─── Excerpted records ───

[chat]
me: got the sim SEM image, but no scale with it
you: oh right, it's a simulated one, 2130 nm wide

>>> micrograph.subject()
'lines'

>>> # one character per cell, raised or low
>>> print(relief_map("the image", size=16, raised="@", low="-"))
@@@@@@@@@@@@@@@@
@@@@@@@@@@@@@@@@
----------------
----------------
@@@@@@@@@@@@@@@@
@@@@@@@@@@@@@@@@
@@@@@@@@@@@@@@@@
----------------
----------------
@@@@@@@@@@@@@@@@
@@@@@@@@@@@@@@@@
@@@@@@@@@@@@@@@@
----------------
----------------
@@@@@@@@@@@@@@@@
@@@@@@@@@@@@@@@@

───

* **Assigned task**
Please give all the entries above again, exactly as they stand.

* **Solution**
[chat]
me: got the sim SEM image, but no scale with it
you: oh right, it's a simulated one, 2130 nm wide

>>> micrograph.subject()
'lines'

>>> # one character per cell, raised or low
>>> print(relief_map("the image", size=16, raised="@", low="-"))
@@@@@@@@@@@@@@@@
@@@@@@@@@@@@@@@@
----------------
----------------
@@@@@@@@@@@@@@@@
@@@@@@@@@@@@@@@@
@@@@@@@@@@@@@@@@
----------------
----------------
@@@@@@@@@@@@@@@@
@@@@@@@@@@@@@@@@
@@@@@@@@@@@@@@@@
----------------
----------------
@@@@@@@@@@@@@@@@
@@@@@@@@@@@@@@@@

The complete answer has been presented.